******
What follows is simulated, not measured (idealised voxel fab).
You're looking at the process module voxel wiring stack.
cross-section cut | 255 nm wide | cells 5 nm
******

• **ASSIGNMENT**: Give again, word for word, the records from their first line to the one with "You're looking at", and leave out all else.

• **TASK OUTPUT**:
What follows is simulated, not measured (idealised voxel fab).
You're looking at the process module voxel wiring stack.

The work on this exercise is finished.